Those lines of the material below that fall between its first line and the line with "the authors' place", both included, are to be repeated exactly.

BEGIN DATA LISTING

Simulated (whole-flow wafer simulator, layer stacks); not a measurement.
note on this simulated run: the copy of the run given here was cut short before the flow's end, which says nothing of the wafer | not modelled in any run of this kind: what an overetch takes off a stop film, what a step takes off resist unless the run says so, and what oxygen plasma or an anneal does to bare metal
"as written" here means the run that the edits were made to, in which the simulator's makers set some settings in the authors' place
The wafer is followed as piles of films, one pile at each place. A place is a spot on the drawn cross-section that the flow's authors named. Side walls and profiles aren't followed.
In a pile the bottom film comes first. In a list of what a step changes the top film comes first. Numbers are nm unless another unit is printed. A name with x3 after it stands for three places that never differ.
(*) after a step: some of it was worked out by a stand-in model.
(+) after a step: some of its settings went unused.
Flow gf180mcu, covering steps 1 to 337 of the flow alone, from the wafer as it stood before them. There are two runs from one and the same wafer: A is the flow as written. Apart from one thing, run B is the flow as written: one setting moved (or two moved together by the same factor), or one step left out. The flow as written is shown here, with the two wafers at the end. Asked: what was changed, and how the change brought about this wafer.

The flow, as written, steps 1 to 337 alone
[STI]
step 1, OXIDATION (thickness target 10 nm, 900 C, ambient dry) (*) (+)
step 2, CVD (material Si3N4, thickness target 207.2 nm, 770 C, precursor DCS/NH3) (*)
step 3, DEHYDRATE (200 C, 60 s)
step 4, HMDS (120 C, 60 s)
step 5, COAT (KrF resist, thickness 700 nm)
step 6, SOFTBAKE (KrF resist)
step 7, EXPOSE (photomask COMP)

END DATA LISTING

WRITTEN REPLY:
Simulated (whole-flow wafer simulator, layer stacks); not a measurement.
note on this simulated run: the copy of the run given here was cut short before the flow's end, which says nothing of the wafer | not modelled in any run of this kind: what an overetch takes off a stop film, what a step takes off resist unless the run says so, and what oxygen plasma or an anneal does to bare metal
"as written" here means the run that the edits were made to, in which the simulator's makers set some settings in the authors' place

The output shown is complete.